Brief:
Print the records below exactly, leaving out nothing.

Information supplied:
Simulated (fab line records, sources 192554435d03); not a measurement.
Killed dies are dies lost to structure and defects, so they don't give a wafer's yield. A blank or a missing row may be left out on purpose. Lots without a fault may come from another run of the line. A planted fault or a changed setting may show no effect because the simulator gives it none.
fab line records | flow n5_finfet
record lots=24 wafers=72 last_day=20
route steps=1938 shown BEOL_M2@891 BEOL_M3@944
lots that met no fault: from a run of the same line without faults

Answer space:
Simulated (fab line records, sources 192554435d03); not a measurement.
Killed dies are dies lost to structure and defects, so they don't give a wafer's yield. A blank or a missing row may be left out on purpose. Lots without a fault may come from another run of the line. A planted fault or a changed setting may show no effect because the simulator gives it none.
fab line records | flow n5_finfet
record lots=24 wafers=72 last_day=20
route steps=1938 shown BEOL_M2@891 BEOL_M3@944
lots that met no fault: from a run of the same line without faults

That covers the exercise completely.